((
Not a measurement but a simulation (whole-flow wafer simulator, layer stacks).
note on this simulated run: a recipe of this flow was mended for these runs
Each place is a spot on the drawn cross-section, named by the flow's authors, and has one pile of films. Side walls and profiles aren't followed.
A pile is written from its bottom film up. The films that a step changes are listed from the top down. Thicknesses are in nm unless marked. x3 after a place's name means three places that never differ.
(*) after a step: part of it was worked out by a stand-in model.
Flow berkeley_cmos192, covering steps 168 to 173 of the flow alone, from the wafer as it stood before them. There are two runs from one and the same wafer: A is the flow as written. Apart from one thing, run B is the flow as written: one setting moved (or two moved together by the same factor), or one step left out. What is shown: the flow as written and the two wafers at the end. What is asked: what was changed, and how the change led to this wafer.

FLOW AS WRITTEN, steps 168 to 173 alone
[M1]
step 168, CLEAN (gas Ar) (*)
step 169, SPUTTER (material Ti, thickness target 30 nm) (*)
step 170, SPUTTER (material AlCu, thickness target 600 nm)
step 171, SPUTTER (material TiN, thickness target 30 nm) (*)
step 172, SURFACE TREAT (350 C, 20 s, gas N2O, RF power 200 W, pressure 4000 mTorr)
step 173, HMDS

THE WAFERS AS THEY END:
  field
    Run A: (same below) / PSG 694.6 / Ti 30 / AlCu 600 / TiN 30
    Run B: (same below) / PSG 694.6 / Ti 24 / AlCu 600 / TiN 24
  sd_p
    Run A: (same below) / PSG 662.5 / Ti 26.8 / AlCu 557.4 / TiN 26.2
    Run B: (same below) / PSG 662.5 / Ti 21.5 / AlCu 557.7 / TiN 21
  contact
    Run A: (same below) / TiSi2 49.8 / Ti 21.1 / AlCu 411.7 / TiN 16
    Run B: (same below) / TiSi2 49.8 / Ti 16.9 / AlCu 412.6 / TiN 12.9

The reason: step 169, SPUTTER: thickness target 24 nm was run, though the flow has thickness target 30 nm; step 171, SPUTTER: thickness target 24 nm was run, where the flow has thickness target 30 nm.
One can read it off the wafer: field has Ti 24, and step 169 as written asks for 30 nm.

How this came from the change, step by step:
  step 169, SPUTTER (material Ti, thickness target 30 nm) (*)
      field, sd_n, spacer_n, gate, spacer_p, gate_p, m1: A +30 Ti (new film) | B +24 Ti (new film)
))

Please, from the entries above, set down exactly the lines from the one containing "step 170, SPUTTER" through the one containing "Run A: (same below) / PSG 662.5", and only those.

step 170, SPUTTER (material AlCu, thickness target 600 nm)
step 171, SPUTTER (material TiN, thickness target 30 nm) (*)
step 172, SURFACE TREAT (350 C, 20 s, gas N2O, RF power 200 W, pressure 4000 mTorr)
step 173, HMDS

THE WAFERS AS THEY END:
  field
    Run A: (same below) / PSG 694.6 / Ti 30 / AlCu 600 / TiN 30
    Run B: (same below) / PSG 694.6 / Ti 24 / AlCu 600 / TiN 24
  sd_p
    Run A: (same below) / PSG 662.5 / Ti 26.8 / AlCu 557.4 / TiN 26.2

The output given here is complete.